WORK INSTRUCTION:
In the material below, the lines from the one containing "Image: simulated SEM image" through the one containing "2. Grid size: 16 by 16" are to be given again exactly, ends included, and no others.

------------------------------------------------

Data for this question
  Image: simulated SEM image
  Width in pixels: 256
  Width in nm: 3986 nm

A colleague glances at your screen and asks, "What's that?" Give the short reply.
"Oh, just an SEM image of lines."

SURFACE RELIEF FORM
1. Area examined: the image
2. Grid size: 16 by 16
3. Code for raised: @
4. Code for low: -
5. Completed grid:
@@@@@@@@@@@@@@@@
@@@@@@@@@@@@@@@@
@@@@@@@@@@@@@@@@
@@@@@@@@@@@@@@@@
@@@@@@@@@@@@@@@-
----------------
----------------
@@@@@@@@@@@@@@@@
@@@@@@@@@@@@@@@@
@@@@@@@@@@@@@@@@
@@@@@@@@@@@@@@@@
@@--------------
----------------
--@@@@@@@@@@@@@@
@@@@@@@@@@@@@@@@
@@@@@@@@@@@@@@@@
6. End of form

------------------------------------------------

YOUR RESPONSE:
  Image: simulated SEM image
  Width in pixels: 256
  Width in nm: 3986 nm

A colleague glances at your screen and asks, "What's that?" Give the short reply.
"Oh, just an SEM image of lines."

SURFACE RELIEF FORM
1. Area examined: the image
2. Grid size: 16 by 16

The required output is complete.